_TASK ITEM_. Restate the records in full, so that each line matches the original exactly.

- - - - - - -

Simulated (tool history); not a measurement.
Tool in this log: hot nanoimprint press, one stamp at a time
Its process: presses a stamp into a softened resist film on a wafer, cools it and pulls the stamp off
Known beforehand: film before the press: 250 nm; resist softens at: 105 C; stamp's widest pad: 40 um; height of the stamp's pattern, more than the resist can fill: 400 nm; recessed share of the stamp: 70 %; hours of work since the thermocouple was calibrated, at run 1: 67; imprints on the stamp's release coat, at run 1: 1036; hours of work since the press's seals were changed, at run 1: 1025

- - - - - - -

_TASK SOLUTION_.
Simulated (tool history); not a measurement.
Tool in this log: hot nanoimprint press, one stamp at a time
Its process: presses a stamp into a softened resist film on a wafer, cools it and pulls the stamp off
Known beforehand: film before the press: 250 nm; resist softens at: 105 C; stamp's widest pad: 40 um; height of the stamp's pattern, more than the resist can fill: 400 nm; recessed share of the stamp: 70 %; hours of work since the thermocouple was calibrated, at run 1: 67; imprints on the stamp's release coat, at run 1: 1036; hours of work since the press's seals were changed, at run 1: 1025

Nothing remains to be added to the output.